- Opening Delimiter -

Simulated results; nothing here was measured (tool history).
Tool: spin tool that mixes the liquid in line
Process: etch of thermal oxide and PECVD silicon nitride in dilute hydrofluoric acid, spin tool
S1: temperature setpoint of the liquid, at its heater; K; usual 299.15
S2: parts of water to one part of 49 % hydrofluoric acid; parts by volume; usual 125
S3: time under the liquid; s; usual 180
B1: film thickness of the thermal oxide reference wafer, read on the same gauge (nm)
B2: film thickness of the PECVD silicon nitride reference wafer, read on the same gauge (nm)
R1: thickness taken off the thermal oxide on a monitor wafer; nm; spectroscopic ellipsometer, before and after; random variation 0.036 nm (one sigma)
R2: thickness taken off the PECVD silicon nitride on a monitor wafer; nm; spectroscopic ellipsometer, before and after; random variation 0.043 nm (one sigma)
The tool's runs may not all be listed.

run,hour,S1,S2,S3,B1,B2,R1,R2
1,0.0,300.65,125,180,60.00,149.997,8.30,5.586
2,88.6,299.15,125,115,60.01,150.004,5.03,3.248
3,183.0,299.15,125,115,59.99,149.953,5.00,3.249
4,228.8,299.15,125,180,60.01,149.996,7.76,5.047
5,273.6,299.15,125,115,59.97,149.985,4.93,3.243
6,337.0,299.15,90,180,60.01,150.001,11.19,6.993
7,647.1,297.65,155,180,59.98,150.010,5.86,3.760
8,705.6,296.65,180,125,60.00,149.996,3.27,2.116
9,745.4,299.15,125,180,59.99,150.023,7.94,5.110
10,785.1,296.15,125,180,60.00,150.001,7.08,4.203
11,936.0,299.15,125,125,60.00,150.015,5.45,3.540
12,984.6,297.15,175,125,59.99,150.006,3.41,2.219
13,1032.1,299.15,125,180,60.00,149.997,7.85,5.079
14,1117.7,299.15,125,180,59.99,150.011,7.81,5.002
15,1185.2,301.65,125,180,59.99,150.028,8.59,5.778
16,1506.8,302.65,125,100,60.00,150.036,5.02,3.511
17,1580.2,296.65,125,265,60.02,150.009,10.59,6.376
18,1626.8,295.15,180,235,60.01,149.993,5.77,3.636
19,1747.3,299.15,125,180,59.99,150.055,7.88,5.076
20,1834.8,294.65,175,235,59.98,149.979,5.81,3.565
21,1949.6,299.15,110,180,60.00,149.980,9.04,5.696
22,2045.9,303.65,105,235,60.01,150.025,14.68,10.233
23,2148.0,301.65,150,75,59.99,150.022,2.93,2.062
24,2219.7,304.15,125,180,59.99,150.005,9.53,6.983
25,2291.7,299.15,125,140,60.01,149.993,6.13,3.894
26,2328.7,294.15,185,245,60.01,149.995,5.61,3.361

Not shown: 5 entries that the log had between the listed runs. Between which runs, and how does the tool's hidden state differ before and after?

- Closing Delimiter -

## WORK ITEM
Transcribe the opening lines of the listing exactly, please. Stop after the line that contains "S3: time under the liquid; s; usual 180".

## SOLUTION
Simulated results; nothing here was measured (tool history).
Tool: spin tool that mixes the liquid in line
Process: etch of thermal oxide and PECVD silicon nitride in dilute hydrofluoric acid, spin tool
S1: temperature setpoint of the liquid, at its heater; K; usual 299.15
S2: parts of water to one part of 49 % hydrofluoric acid; parts by volume; usual 125
S3: time under the liquid; s; usual 180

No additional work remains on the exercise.